# ACTIVITY
Once the line with "You're looking at" is found in the entries below, print it and each following line exactly, stopping after the line with "230 nm wide, 5"; print nothing else.

# EXTRACTED INFORMATION
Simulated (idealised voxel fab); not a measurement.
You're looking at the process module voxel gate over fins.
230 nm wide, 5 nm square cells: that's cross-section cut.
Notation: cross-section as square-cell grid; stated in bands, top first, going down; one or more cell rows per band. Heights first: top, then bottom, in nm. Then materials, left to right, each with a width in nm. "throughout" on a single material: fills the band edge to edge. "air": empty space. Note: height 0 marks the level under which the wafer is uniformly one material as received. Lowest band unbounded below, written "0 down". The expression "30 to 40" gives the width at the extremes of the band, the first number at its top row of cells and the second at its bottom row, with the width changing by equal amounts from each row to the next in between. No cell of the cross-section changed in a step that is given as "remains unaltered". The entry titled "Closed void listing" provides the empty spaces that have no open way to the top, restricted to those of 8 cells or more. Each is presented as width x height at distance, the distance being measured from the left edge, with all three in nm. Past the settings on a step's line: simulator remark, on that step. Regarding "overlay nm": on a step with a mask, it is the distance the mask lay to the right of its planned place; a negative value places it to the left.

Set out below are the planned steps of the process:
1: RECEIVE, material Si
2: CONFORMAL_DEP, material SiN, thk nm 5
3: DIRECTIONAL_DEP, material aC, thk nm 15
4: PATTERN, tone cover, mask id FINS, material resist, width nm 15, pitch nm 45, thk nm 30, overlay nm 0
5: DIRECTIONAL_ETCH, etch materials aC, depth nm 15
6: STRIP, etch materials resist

# EXERCISE ANSWER
You're looking at the process module voxel gate over fins.
230 nm wide, 5 nm square cells: that's cross-section cut.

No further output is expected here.